··· SOURCE MATERIAL ···
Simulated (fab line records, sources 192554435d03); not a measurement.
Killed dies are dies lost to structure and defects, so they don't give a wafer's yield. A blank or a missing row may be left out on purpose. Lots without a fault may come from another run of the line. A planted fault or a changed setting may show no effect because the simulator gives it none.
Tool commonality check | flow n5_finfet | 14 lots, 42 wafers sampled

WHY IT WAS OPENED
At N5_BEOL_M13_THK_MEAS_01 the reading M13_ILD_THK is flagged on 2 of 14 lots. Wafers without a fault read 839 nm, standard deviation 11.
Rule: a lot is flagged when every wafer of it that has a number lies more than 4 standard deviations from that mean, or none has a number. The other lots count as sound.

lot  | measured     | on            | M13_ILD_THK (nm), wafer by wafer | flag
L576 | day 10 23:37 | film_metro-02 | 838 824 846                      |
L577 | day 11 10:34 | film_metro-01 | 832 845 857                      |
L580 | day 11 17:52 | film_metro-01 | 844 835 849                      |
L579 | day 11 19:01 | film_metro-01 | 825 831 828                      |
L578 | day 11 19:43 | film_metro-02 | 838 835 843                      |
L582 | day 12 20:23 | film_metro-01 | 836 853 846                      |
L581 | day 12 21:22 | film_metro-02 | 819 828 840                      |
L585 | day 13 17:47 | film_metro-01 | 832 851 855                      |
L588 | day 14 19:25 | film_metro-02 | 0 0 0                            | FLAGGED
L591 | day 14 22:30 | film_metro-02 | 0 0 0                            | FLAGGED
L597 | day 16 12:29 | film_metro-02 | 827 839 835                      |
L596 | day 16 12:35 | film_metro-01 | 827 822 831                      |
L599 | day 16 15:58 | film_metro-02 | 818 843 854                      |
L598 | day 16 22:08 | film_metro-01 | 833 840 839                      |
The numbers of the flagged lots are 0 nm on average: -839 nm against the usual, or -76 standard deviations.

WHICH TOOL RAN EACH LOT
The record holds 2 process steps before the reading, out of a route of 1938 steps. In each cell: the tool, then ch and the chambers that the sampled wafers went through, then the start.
···

WORK TASK :: If a line comes after the one that contains "WHY IT WAS OPENED", leave it out; return every line of the entries up to that point exactly, starting with the first, with that line included.

EXERCISE SOLUTION ::
Simulated (fab line records, sources 192554435d03); not a measurement.
Killed dies are dies lost to structure and defects, so they don't give a wafer's yield. A blank or a missing row may be left out on purpose. Lots without a fault may come from another run of the line. A planted fault or a changed setting may show no effect because the simulator gives it none.
Tool commonality check | flow n5_finfet | 14 lots, 42 wafers sampled

WHY IT WAS OPENED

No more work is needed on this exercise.